┄┄┄┄┄┄┄┄┄┄

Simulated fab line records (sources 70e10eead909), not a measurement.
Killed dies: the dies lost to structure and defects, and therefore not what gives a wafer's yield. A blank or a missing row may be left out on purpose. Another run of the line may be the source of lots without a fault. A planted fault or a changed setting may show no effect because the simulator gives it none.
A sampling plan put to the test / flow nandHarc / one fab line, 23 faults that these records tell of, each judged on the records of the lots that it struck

┄┄┄┄┄┄┄┄┄┄

■ Activity
Take the material above and print all of it exactly.

■ Response area
Simulated fab line records (sources 70e10eead909), not a measurement.
Killed dies: the dies lost to structure and defects, and therefore not what gives a wafer's yield. A blank or a missing row may be left out on purpose. Another run of the line may be the source of lots without a fault. A planted fault or a changed setting may show no effect because the simulator gives it none.
A sampling plan put to the test / flow nandHarc / one fab line, 23 faults that these records tell of, each judged on the records of the lots that it struck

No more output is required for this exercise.